#### [Given information]

• • • • • • •

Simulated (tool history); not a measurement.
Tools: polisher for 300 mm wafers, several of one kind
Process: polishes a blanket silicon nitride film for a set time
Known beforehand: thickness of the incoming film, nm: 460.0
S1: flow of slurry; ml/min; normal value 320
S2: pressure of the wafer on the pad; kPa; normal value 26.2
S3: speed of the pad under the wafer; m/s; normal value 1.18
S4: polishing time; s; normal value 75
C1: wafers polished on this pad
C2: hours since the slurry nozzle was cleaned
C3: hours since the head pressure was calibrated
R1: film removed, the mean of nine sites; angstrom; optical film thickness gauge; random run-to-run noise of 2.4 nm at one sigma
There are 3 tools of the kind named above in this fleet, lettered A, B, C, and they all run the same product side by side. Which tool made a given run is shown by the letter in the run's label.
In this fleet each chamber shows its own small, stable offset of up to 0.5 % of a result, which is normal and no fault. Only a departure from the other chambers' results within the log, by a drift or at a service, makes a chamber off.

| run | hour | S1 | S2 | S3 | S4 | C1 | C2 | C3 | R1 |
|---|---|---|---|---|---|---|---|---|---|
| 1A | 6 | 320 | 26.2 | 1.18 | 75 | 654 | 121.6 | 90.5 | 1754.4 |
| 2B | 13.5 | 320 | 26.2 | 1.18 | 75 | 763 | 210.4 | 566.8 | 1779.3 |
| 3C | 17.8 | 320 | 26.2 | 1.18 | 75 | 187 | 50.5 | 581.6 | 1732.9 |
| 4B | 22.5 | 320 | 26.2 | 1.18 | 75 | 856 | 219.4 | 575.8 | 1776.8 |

• • • • • • •

#### [Work instruction]
Please write out each entry shown above exactly as given.

#### [Exercise solution]
Simulated (tool history); not a measurement.
Tools: polisher for 300 mm wafers, several of one kind
Process: polishes a blanket silicon nitride film for a set time
Known beforehand: thickness of the incoming film, nm: 460.0
S1: flow of slurry; ml/min; normal value 320
S2: pressure of the wafer on the pad; kPa; normal value 26.2
S3: speed of the pad under the wafer; m/s; normal value 1.18
S4: polishing time; s; normal value 75
C1: wafers polished on this pad
C2: hours since the slurry nozzle was cleaned
C3: hours since the head pressure was calibrated
R1: film removed, the mean of nine sites; angstrom; optical film thickness gauge; random run-to-run noise of 2.4 nm at one sigma
There are 3 tools of the kind named above in this fleet, lettered A, B, C, and they all run the same product side by side. Which tool made a given run is shown by the letter in the run's label.
In this fleet each chamber shows its own small, stable offset of up to 0.5 % of a result, which is normal and no fault. Only a departure from the other chambers' results within the log, by a drift or at a service, makes a chamber off.

| run | hour | S1 | S2 | S3 | S4 | C1 | C2 | C3 | R1 |
|---|---|---|---|---|---|---|---|---|---|
| 1A | 6 | 320 | 26.2 | 1.18 | 75 | 654 | 121.6 | 90.5 | 1754.4 |
| 2B | 13.5 | 320 | 26.2 | 1.18 | 75 | 763 | 210.4 | 566.8 | 1779.3 |
| 3C | 17.8 | 320 | 26.2 | 1.18 | 75 | 187 | 50.5 | 581.6 | 1732.9 |
| 4B | 22.5 | 320 | 26.2 | 1.18 | 75 | 856 | 219.4 | 575.8 | 1776.8 |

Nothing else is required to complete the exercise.